*** Material supplied
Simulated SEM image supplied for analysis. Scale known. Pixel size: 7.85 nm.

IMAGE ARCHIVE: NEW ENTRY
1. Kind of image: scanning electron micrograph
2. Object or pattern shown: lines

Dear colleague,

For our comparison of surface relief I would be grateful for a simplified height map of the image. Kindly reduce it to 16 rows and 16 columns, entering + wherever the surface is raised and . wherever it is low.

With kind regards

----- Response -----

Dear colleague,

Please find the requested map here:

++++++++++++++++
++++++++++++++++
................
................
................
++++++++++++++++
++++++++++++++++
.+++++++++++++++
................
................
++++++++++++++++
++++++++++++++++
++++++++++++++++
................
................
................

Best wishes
******

* Assigned task
Quote exactly the stretch of lines above that starts at the first one and ends at the line with "With kind regards", and nothing beyond it.

* Written response
Simulated SEM image supplied for analysis. Scale known. Pixel size: 7.85 nm.

IMAGE ARCHIVE: NEW ENTRY
1. Kind of image: scanning electron micrograph
2. Object or pattern shown: lines

Dear colleague,

For our comparison of surface relief I would be grateful for a simplified height map of the image. Kindly reduce it to 16 rows and 16 columns, entering + wherever the surface is raised and . wherever it is low.

With kind regards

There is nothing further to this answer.